» **MATERIAL PROVIDED**:
^^^^^^^^^^^^^^^^

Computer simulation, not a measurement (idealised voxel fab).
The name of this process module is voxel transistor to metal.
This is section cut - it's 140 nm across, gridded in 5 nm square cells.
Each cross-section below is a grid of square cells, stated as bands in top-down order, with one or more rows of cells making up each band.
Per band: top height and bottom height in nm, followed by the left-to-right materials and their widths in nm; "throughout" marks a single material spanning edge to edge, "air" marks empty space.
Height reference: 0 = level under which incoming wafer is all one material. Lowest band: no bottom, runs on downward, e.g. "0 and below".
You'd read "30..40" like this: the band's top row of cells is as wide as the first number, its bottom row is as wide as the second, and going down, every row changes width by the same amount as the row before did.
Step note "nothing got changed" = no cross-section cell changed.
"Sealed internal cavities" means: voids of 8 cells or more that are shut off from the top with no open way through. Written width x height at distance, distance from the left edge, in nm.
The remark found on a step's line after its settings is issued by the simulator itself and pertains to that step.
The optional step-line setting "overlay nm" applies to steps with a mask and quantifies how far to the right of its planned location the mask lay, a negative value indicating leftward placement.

^^^^^^^^^^^^^^^^

» **ASSIGNMENT**: Reproduce the records above with every character intact.

» **EXERCISE RESULT**:
Computer simulation, not a measurement (idealised voxel fab).
The name of this process module is voxel transistor to metal.
This is section cut - it's 140 nm across, gridded in 5 nm square cells.
Each cross-section below is a grid of square cells, stated as bands in top-down order, with one or more rows of cells making up each band.
Per band: top height and bottom height in nm, followed by the left-to-right materials and their widths in nm; "throughout" marks a single material spanning edge to edge, "air" marks empty space.
Height reference: 0 = level under which incoming wafer is all one material. Lowest band: no bottom, runs on downward, e.g. "0 and below".
You'd read "30..40" like this: the band's top row of cells is as wide as the first number, its bottom row is as wide as the second, and going down, every row changes width by the same amount as the row before did.
Step note "nothing got changed" = no cross-section cell changed.
"Sealed internal cavities" means: voids of 8 cells or more that are shut off from the top with no open way through. Written width x height at distance, distance from the left edge, in nm.
The remark found on a step's line after its settings is issued by the simulator itself and pertains to that step.
The optional step-line setting "overlay nm" applies to steps with a mask and quantifies how far to the right of its planned location the mask lay, a negative value indicating leftward placement.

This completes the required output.